■ Information given ■
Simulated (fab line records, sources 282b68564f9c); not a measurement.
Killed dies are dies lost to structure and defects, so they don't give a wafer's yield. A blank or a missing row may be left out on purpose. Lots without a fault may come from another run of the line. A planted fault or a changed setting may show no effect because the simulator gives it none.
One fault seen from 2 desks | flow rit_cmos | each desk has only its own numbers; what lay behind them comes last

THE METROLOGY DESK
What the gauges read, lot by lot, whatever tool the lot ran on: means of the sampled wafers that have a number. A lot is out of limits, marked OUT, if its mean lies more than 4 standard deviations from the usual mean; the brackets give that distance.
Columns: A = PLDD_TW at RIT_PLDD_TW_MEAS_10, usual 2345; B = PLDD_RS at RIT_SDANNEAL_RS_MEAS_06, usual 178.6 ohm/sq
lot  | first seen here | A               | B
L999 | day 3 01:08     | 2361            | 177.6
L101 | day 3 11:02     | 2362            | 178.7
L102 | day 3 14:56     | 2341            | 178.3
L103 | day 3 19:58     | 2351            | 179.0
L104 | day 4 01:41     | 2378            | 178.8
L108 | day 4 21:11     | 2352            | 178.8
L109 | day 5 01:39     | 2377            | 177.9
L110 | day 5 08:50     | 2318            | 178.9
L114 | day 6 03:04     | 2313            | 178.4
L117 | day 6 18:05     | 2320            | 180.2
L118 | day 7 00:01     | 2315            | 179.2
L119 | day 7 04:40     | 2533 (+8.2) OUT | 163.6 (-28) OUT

■ Assigned task ■
Word for word, every record must be given again.

■ Answer area ■
Simulated (fab line records, sources 282b68564f9c); not a measurement.
Killed dies are dies lost to structure and defects, so they don't give a wafer's yield. A blank or a missing row may be left out on purpose. Lots without a fault may come from another run of the line. A planted fault or a changed setting may show no effect because the simulator gives it none.
One fault seen from 2 desks | flow rit_cmos | each desk has only its own numbers; what lay behind them comes last

THE METROLOGY DESK
What the gauges read, lot by lot, whatever tool the lot ran on: means of the sampled wafers that have a number. A lot is out of limits, marked OUT, if its mean lies more than 4 standard deviations from the usual mean; the brackets give that distance.
Columns: A = PLDD_TW at RIT_PLDD_TW_MEAS_10, usual 2345; B = PLDD_RS at RIT_SDANNEAL_RS_MEAS_06, usual 178.6 ohm/sq
lot  | first seen here | A               | B
L999 | day 3 01:08     | 2361            | 177.6
L101 | day 3 11:02     | 2362            | 178.7
L102 | day 3 14:56     | 2341            | 178.3
L103 | day 3 19:58     | 2351            | 179.0
L104 | day 4 01:41     | 2378            | 178.8
L108 | day 4 21:11     | 2352            | 178.8
L109 | day 5 01:39     | 2377            | 177.9
L110 | day 5 08:50     | 2318            | 178.9
L114 | day 6 03:04     | 2313            | 178.4
L117 | day 6 18:05     | 2320            | 180.2
L118 | day 7 00:01     | 2315            | 179.2
L119 | day 7 04:40     | 2533 (+8.2) OUT | 163.6 (-28) OUT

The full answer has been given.